◆ ◆ ◆ ◆

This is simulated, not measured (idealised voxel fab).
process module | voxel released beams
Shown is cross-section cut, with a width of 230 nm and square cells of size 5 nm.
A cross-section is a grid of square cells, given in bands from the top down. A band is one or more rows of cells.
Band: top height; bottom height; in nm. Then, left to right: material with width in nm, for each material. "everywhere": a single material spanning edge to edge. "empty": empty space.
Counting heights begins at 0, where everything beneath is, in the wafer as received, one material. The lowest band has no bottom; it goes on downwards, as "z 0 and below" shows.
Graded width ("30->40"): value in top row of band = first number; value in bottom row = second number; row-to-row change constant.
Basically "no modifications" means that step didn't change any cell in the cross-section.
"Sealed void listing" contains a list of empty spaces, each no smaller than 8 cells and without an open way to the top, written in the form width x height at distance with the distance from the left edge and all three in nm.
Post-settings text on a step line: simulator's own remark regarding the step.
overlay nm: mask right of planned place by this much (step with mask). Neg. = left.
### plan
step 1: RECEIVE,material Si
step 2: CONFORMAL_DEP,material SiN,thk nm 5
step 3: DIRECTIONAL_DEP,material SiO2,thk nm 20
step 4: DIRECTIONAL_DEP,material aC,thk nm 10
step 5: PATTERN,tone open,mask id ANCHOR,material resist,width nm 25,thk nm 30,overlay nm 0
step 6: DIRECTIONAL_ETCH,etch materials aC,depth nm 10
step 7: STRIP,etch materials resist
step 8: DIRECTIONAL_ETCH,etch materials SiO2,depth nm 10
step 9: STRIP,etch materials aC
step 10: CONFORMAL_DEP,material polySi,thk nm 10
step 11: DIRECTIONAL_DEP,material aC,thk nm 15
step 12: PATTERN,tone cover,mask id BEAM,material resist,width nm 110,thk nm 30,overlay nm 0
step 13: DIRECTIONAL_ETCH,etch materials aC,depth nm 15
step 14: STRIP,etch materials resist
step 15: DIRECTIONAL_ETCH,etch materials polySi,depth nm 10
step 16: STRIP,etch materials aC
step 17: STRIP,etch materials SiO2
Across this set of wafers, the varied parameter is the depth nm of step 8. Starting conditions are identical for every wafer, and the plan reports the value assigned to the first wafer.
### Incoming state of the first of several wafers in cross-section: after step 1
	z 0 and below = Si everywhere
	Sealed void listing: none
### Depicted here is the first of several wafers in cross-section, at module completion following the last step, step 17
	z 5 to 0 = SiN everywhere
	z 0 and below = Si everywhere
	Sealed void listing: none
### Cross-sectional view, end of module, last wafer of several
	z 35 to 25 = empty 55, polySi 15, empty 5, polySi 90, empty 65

◆ ◆ ◆ ◆

▸ WORK REQUEST: Start at the first line of the entries and stop at the line with "A cross-section is". Retype each of those lines exactly, both ends included.

▸ TASK SOLUTION:
This is simulated, not measured (idealised voxel fab).
process module | voxel released beams
Shown is cross-section cut, with a width of 230 nm and square cells of size 5 nm.
A cross-section is a grid of square cells, given in bands from the top down. A band is one or more rows of cells.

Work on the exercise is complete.